> _Requirement_:
Output every entry below exactly as it is written.

> _Information shown_:
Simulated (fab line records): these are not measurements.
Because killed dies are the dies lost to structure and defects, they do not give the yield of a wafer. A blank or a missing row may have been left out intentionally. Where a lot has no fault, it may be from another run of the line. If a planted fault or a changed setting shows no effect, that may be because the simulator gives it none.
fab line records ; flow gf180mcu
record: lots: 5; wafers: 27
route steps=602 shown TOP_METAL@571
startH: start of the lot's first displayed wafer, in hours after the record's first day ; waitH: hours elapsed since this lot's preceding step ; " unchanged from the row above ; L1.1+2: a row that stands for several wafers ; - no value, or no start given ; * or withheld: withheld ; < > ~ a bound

> _Result_:
Simulated (fab line records): these are not measurements.
Because killed dies are the dies lost to structure and defects, they do not give the yield of a wafer. A blank or a missing row may have been left out intentionally. Where a lot has no fault, it may be from another run of the line. If a planted fault or a changed setting shows no effect, that may be because the simulator gives it none.
fab line records ; flow gf180mcu
record: lots: 5; wafers: 27
route steps=602 shown TOP_METAL@571
startH: start of the lot's first displayed wafer, in hours after the record's first day ; waitH: hours elapsed since this lot's preceding step ; " unchanged from the row above ; L1.1+2: a row that stands for several wafers ; - no value, or no start given ; * or withheld: withheld ; < > ~ a bound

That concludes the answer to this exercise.